_Required action:_
Your answer must be the full set of entries, reproduced exactly.

_Dataset content:_
- Opening Delimiter -

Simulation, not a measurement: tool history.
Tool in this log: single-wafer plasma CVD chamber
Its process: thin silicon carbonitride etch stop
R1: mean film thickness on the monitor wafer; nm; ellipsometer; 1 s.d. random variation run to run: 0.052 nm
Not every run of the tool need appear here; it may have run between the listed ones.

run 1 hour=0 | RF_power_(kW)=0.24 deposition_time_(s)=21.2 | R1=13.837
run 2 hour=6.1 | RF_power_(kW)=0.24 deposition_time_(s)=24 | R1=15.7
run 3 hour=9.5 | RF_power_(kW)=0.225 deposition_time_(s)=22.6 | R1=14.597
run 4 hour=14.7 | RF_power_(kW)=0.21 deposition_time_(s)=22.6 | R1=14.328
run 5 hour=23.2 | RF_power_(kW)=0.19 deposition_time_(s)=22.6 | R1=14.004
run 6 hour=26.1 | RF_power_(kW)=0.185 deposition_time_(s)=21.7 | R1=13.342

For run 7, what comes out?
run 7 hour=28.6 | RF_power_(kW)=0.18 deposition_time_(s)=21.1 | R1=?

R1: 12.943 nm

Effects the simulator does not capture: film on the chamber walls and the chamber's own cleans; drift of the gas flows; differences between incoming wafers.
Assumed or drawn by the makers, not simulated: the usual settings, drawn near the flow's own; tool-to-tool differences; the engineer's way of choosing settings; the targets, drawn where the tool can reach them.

- Closing Delimiter -

_Response:_
Simulation, not a measurement: tool history.
Tool in this log: single-wafer plasma CVD chamber
Its process: thin silicon carbonitride etch stop
R1: mean film thickness on the monitor wafer; nm; ellipsometer; 1 s.d. random variation run to run: 0.052 nm
Not every run of the tool need appear here; it may have run between the listed ones.

run 1 hour=0 | RF_power_(kW)=0.24 deposition_time_(s)=21.2 | R1=13.837
run 2 hour=6.1 | RF_power_(kW)=0.24 deposition_time_(s)=24 | R1=15.7
run 3 hour=9.5 | RF_power_(kW)=0.225 deposition_time_(s)=22.6 | R1=14.597
run 4 hour=14.7 | RF_power_(kW)=0.21 deposition_time_(s)=22.6 | R1=14.328
run 5 hour=23.2 | RF_power_(kW)=0.19 deposition_time_(s)=22.6 | R1=14.004
run 6 hour=26.1 | RF_power_(kW)=0.185 deposition_time_(s)=21.7 | R1=13.342

For run 7, what comes out?
run 7 hour=28.6 | RF_power_(kW)=0.18 deposition_time_(s)=21.1 | R1=?

R1: 12.943 nm

Effects the simulator does not capture: film on the chamber walls and the chamber's own cleans; drift of the gas flows; differences between incoming wafers.
Assumed or drawn by the makers, not simulated: the usual settings, drawn near the flow's own; tool-to-tool differences; the engineer's way of choosing settings; the targets, drawn where the tool can reach them.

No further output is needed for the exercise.